Work item
For each line below, write it out exactly as it appears.

Data for analysis
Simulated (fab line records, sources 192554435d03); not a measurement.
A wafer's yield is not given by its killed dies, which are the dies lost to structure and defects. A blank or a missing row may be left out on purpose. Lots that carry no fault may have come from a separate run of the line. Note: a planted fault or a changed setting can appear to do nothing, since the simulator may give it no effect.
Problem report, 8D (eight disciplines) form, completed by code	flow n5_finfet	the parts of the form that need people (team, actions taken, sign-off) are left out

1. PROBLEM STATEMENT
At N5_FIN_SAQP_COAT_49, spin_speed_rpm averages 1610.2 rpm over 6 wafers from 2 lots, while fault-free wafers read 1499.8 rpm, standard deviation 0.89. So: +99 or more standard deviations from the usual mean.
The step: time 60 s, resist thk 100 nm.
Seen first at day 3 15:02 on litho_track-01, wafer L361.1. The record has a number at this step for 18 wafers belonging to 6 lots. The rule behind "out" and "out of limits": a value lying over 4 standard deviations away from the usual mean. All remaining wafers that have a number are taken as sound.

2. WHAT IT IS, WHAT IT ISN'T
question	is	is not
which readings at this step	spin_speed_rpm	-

Response
Simulated (fab line records, sources 192554435d03); not a measurement.
A wafer's yield is not given by its killed dies, which are the dies lost to structure and defects. A blank or a missing row may be left out on purpose. Lots that carry no fault may have come from a separate run of the line. Note: a planted fault or a changed setting can appear to do nothing, since the simulator may give it no effect.
Problem report, 8D (eight disciplines) form, completed by code	flow n5_finfet	the parts of the form that need people (team, actions taken, sign-off) are left out

1. PROBLEM STATEMENT
At N5_FIN_SAQP_COAT_49, spin_speed_rpm averages 1610.2 rpm over 6 wafers from 2 lots, while fault-free wafers read 1499.8 rpm, standard deviation 0.89. So: +99 or more standard deviations from the usual mean.
The step: time 60 s, resist thk 100 nm.
Seen first at day 3 15:02 on litho_track-01, wafer L361.1. The record has a number at this step for 18 wafers belonging to 6 lots. The rule behind "out" and "out of limits": a value lying over 4 standard deviations away from the usual mean. All remaining wafers that have a number are taken as sound.

2. WHAT IT IS, WHAT IT ISN'T
question	is	is not
which readings at this step	spin_speed_rpm	-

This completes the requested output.